**Work instruction:**
Output, without alteration, the first line of the entries and each line after it, stopping with the line that contains "cross-section cell changed.".

**Information:**
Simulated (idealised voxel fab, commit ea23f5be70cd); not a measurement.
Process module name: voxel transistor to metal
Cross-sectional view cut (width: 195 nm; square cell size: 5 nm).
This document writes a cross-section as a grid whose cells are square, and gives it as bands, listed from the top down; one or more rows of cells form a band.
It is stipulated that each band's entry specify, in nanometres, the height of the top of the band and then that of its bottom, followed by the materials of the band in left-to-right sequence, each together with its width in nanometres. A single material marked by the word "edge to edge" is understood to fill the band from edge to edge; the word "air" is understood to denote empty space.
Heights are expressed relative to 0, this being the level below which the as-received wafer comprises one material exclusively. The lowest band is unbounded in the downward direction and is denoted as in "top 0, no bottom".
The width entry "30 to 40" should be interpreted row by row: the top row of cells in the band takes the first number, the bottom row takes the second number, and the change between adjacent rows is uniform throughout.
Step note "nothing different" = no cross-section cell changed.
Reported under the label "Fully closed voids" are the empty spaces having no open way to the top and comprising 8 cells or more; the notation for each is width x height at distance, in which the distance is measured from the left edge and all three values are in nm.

**Exercise output:**
Simulated (idealised voxel fab, commit ea23f5be70cd); not a measurement.
Process module name: voxel transistor to metal
Cross-sectional view cut (width: 195 nm; square cell size: 5 nm).
This document writes a cross-section as a grid whose cells are square, and gives it as bands, listed from the top down; one or more rows of cells form a band.
It is stipulated that each band's entry specify, in nanometres, the height of the top of the band and then that of its bottom, followed by the materials of the band in left-to-right sequence, each together with its width in nanometres. A single material marked by the word "edge to edge" is understood to fill the band from edge to edge; the word "air" is understood to denote empty space.
Heights are expressed relative to 0, this being the level below which the as-received wafer comprises one material exclusively. The lowest band is unbounded in the downward direction and is denoted as in "top 0, no bottom".
The width entry "30 to 40" should be interpreted row by row: the top row of cells in the band takes the first number, the bottom row takes the second number, and the change between adjacent rows is uniform throughout.
Step note "nothing different" = no cross-section cell changed.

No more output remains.